> _Study material_:
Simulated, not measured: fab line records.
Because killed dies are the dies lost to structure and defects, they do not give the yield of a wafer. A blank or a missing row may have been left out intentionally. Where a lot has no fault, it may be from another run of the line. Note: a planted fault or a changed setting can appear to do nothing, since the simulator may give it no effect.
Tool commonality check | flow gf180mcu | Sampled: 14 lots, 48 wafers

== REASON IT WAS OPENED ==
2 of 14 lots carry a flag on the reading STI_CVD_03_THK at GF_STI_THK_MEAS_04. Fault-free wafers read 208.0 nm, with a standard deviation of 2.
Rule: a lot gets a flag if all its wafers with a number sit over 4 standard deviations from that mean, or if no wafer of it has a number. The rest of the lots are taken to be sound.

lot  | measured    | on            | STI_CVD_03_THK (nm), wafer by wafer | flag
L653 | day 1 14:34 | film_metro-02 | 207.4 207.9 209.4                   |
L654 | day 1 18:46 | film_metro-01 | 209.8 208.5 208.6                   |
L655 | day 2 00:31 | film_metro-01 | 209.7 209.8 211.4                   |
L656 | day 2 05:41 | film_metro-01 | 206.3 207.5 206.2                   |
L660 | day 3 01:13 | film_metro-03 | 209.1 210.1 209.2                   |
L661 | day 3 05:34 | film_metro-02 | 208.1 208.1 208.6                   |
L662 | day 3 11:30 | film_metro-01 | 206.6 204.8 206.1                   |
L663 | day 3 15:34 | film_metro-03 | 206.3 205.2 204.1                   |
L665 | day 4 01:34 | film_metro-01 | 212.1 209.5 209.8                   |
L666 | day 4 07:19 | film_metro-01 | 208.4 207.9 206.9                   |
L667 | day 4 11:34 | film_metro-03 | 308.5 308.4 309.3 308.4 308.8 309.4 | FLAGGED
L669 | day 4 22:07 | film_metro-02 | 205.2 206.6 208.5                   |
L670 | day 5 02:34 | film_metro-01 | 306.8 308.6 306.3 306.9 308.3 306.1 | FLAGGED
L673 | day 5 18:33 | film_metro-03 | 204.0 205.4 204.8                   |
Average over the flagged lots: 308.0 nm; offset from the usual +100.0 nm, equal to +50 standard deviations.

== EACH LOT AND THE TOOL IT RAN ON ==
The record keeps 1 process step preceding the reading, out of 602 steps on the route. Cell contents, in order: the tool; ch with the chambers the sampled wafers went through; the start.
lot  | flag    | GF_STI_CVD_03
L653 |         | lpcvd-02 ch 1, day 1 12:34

> _Work request_:
Repeat the data word for word, starting at its first line and stopping after the line that contains "2 of 14 lots".

> _Result_:
Simulated, not measured: fab line records.
Because killed dies are the dies lost to structure and defects, they do not give the yield of a wafer. A blank or a missing row may have been left out intentionally. Where a lot has no fault, it may be from another run of the line. Note: a planted fault or a changed setting can appear to do nothing, since the simulator may give it no effect.
Tool commonality check | flow gf180mcu | Sampled: 14 lots, 48 wafers

== REASON IT WAS OPENED ==
2 of 14 lots carry a flag on the reading STI_CVD_03_THK at GF_STI_THK_MEAS_04. Fault-free wafers read 208.0 nm, with a standard deviation of 2.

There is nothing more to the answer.